=== Section Start ===

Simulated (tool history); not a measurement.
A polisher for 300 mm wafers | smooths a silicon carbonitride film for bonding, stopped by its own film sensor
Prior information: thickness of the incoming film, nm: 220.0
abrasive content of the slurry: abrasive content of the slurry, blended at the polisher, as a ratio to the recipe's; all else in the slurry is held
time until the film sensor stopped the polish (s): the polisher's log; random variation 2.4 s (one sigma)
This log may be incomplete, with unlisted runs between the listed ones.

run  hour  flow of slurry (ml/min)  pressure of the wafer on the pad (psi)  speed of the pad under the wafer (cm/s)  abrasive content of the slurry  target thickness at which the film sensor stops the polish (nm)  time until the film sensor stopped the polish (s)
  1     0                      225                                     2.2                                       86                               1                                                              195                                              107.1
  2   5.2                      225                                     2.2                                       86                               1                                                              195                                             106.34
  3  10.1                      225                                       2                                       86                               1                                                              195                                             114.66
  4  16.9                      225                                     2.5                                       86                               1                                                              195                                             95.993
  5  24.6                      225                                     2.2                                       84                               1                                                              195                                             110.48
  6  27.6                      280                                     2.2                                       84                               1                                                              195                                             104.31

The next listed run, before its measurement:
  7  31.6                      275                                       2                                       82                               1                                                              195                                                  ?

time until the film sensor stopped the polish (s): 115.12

=== Section End ===

[Work request]: Keep both end lines and retype everything in the records above from the line containing "Prior information: thickness" through the line containing "This log may", exactly, with nothing else.

[Solution]:
Prior information: thickness of the incoming film, nm: 220.0
abrasive content of the slurry: abrasive content of the slurry, blended at the polisher, as a ratio to the recipe's; all else in the slurry is held
time until the film sensor stopped the polish (s): the polisher's log; random variation 2.4 s (one sigma)
This log may be incomplete, with unlisted runs between the listed ones.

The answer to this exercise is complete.